*Entries shown*.
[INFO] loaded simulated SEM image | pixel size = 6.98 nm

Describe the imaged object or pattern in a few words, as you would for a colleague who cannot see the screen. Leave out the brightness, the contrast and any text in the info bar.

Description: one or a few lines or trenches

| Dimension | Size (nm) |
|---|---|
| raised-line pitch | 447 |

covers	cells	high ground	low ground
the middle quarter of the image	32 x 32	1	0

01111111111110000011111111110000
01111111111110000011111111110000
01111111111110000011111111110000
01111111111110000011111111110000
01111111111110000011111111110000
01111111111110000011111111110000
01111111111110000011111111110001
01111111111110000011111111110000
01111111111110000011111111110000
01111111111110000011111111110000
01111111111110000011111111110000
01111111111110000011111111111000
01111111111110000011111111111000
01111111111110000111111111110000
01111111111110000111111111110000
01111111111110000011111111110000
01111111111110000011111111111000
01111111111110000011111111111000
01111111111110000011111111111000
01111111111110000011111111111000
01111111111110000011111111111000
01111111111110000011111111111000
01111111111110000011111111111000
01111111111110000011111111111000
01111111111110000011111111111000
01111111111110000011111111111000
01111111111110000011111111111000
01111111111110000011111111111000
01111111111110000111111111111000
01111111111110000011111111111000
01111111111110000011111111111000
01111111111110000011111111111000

*Action item*. Return all of the material exactly as written, from the first line through the last.

*Problem solution*.
[INFO] loaded simulated SEM image | pixel size = 6.98 nm

Describe the imaged object or pattern in a few words, as you would for a colleague who cannot see the screen. Leave out the brightness, the contrast and any text in the info bar.

Description: one or a few lines or trenches

| Dimension | Size (nm) |
|---|---|
| raised-line pitch | 447 |

covers	cells	high ground	low ground
the middle quarter of the image	32 x 32	1	0

01111111111110000011111111110000
01111111111110000011111111110000
01111111111110000011111111110000
01111111111110000011111111110000
01111111111110000011111111110000
01111111111110000011111111110000
01111111111110000011111111110001
01111111111110000011111111110000
01111111111110000011111111110000
01111111111110000011111111110000
01111111111110000011111111110000
01111111111110000011111111111000
01111111111110000011111111111000
01111111111110000111111111110000
01111111111110000111111111110000
01111111111110000011111111110000
01111111111110000011111111111000
01111111111110000011111111111000
01111111111110000011111111111000
01111111111110000011111111111000
01111111111110000011111111111000
01111111111110000011111111111000
01111111111110000011111111111000
01111111111110000011111111111000
01111111111110000011111111111000
01111111111110000011111111111000
01111111111110000011111111111000
01111111111110000011111111111000
01111111111110000111111111111000
01111111111110000011111111111000
01111111111110000011111111111000
01111111111110000011111111111000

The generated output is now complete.